Work order :: The records below are to be retyped in full, without any alteration.

Data extract ::

BEGIN

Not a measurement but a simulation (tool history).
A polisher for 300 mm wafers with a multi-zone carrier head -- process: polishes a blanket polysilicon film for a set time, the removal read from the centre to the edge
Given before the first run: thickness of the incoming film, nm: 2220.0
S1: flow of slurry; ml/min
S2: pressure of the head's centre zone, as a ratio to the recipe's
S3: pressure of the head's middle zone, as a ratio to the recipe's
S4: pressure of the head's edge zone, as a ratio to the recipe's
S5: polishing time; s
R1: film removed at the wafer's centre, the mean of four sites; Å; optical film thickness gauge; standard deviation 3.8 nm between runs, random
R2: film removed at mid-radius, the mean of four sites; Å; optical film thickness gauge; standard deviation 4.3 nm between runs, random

END

Your solution ::
Not a measurement but a simulation (tool history).
A polisher for 300 mm wafers with a multi-zone carrier head -- process: polishes a blanket polysilicon film for a set time, the removal read from the centre to the edge
Given before the first run: thickness of the incoming film, nm: 2220.0
S1: flow of slurry; ml/min
S2: pressure of the head's centre zone, as a ratio to the recipe's
S3: pressure of the head's middle zone, as a ratio to the recipe's
S4: pressure of the head's edge zone, as a ratio to the recipe's
S5: polishing time; s
R1: film removed at the wafer's centre, the mean of four sites; Å; optical film thickness gauge; standard deviation 3.8 nm between runs, random
R2: film removed at mid-radius, the mean of four sites; Å; optical film thickness gauge; standard deviation 4.3 nm between runs, random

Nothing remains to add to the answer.